Exercise:
Your output should be the lines of the entries below, exactly, from the first one through the line that holds "pressure of the head's edge zone: pressure".

=== Section Start ===
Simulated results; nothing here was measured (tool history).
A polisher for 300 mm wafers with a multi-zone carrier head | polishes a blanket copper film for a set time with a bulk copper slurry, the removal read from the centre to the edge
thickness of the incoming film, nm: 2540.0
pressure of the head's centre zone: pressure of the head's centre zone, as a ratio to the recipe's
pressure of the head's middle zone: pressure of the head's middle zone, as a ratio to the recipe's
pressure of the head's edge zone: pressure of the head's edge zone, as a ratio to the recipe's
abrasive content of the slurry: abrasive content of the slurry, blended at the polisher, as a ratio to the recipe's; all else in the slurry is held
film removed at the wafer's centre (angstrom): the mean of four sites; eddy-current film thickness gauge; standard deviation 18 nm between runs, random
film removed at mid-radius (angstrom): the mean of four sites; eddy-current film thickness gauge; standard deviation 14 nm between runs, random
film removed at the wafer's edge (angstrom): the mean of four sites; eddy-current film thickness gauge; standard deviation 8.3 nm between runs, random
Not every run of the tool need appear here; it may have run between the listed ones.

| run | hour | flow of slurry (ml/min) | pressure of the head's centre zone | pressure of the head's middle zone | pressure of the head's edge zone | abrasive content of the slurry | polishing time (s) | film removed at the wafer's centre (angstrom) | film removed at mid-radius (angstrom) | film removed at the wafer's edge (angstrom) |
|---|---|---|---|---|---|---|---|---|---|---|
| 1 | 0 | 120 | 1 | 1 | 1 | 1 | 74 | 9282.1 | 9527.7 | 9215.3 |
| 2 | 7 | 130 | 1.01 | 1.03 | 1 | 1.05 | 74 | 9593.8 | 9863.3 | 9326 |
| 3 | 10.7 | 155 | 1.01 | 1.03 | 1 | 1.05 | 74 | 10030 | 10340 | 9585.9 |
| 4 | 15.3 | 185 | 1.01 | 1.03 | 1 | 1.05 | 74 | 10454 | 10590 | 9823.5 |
=== Section End ===

Task answer:
Simulated results; nothing here was measured (tool history).
A polisher for 300 mm wafers with a multi-zone carrier head | polishes a blanket copper film for a set time with a bulk copper slurry, the removal read from the centre to the edge
thickness of the incoming film, nm: 2540.0
pressure of the head's centre zone: pressure of the head's centre zone, as a ratio to the recipe's
pressure of the head's middle zone: pressure of the head's middle zone, as a ratio to the recipe's
pressure of the head's edge zone: pressure of the head's edge zone, as a ratio to the recipe's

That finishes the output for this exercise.